Task item: Nothing in the records may change when you print them out again.

Data listing:
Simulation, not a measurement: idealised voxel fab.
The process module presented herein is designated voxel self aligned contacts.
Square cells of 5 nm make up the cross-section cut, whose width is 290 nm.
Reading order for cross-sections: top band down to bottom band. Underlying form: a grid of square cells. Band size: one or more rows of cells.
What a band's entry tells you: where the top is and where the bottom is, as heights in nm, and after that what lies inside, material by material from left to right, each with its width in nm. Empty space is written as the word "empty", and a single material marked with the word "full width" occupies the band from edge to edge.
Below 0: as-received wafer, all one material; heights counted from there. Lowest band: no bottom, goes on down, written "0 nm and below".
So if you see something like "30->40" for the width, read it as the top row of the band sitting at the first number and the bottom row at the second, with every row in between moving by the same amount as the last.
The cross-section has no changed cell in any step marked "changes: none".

Reply:
Simulation, not a measurement: idealised voxel fab.
The process module presented herein is designated voxel self aligned contacts.
Square cells of 5 nm make up the cross-section cut, whose width is 290 nm.
Reading order for cross-sections: top band down to bottom band. Underlying form: a grid of square cells. Band size: one or more rows of cells.
What a band's entry tells you: where the top is and where the bottom is, as heights in nm, and after that what lies inside, material by material from left to right, each with its width in nm. Empty space is written as the word "empty", and a single material marked with the word "full width" occupies the band from edge to edge.
Below 0: as-received wafer, all one material; heights counted from there. Lowest band: no bottom, goes on down, written "0 nm and below".
So if you see something like "30->40" for the width, read it as the top row of the band sitting at the first number and the bottom row at the second, with every row in between moving by the same amount as the last.
The cross-section has no changed cell in any step marked "changes: none".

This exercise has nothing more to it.